## BRIEF
Working from the top of the records below, reproduce each line exactly, ending once you have written the line containing "A cross-section is".

## MATERIAL PROVIDED
══════════════════════════════

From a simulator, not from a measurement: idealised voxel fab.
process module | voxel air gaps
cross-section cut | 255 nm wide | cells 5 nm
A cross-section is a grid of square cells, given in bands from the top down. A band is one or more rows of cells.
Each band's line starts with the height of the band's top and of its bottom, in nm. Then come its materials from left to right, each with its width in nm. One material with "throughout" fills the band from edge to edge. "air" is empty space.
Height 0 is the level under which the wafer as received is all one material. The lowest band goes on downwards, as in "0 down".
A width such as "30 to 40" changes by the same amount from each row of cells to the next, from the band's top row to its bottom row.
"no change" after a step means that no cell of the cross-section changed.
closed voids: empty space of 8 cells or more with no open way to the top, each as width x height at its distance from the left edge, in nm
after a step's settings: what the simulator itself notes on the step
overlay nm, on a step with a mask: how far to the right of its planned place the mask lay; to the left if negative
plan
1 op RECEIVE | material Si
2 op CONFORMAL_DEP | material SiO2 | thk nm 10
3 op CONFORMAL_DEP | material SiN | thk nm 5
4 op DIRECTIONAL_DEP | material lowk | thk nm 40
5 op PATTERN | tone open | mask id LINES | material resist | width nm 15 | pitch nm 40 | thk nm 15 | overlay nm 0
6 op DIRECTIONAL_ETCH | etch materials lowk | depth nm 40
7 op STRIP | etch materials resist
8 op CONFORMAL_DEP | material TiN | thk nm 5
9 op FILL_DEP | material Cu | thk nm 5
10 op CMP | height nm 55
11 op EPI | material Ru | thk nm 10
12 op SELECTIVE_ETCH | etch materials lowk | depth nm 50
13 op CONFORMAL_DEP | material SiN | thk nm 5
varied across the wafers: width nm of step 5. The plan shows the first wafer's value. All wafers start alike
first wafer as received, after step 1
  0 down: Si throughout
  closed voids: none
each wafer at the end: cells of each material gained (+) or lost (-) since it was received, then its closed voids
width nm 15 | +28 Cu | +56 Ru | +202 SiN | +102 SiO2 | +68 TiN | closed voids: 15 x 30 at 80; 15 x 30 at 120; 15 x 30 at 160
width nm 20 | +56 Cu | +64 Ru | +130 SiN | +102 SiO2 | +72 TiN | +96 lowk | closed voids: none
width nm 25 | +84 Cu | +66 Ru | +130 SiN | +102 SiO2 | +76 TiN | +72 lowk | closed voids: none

══════════════════════════════

## RESPONSE AREA
From a simulator, not from a measurement: idealised voxel fab.
process module | voxel air gaps
cross-section cut | 255 nm wide | cells 5 nm
A cross-section is a grid of square cells, given in bands from the top down. A band is one or more rows of cells.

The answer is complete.